Repeat verbatim only the lines from the opening of the material below through the one that contains "<measurements>".

EXCERPTED DATA:
------------------------------------------------------------------------
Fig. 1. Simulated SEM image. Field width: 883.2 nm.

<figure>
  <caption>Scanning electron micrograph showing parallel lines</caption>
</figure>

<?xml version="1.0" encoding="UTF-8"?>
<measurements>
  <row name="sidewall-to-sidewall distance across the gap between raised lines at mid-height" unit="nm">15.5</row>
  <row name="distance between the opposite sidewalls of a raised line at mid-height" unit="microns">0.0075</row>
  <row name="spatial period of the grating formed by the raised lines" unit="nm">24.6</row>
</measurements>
------------------------------------------------------------------------

WRITTEN SOLUTION:
Fig. 1. Simulated SEM image. Field width: 883.2 nm.

<figure>
  <caption>Scanning electron micrograph showing parallel lines</caption>
</figure>

<?xml version="1.0" encoding="UTF-8"?>
<measurements>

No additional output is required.